• Task item
Every record must reappear in the answer exactly as given.

• Exercise data
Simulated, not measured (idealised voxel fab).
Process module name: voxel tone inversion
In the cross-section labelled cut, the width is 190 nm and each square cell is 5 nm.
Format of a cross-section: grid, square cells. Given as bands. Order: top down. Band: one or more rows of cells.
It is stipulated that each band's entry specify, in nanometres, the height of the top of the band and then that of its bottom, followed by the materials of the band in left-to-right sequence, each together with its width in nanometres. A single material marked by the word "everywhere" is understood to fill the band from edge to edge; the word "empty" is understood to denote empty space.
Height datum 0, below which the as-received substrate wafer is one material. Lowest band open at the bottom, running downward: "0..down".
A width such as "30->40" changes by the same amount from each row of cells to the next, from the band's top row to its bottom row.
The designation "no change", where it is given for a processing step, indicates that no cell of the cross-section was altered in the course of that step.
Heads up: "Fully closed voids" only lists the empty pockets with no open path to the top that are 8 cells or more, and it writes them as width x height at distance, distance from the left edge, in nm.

• Answer section
Simulated, not measured (idealised voxel fab).
Process module name: voxel tone inversion
In the cross-section labelled cut, the width is 190 nm and each square cell is 5 nm.
Format of a cross-section: grid, square cells. Given as bands. Order: top down. Band: one or more rows of cells.
It is stipulated that each band's entry specify, in nanometres, the height of the top of the band and then that of its bottom, followed by the materials of the band in left-to-right sequence, each together with its width in nanometres. A single material marked by the word "everywhere" is understood to fill the band from edge to edge; the word "empty" is understood to denote empty space.
Height datum 0, below which the as-received substrate wafer is one material. Lowest band open at the bottom, running downward: "0..down".
A width such as "30->40" changes by the same amount from each row of cells to the next, from the band's top row to its bottom row.
The designation "no change", where it is given for a processing step, indicates that no cell of the cross-section was altered in the course of that step.
Heads up: "Fully closed voids" only lists the empty pockets with no open path to the top that are 8 cells or more, and it writes them as width x height at distance, distance from the left edge, in nm.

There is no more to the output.